### Task item
Copy exactly, please, each line of the data below until the line that contains "Process module under" has been copied, beginning at the top.

### Data section
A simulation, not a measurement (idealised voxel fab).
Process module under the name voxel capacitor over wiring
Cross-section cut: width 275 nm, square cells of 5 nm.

### Result
A simulation, not a measurement (idealised voxel fab).
Process module under the name voxel capacitor over wiring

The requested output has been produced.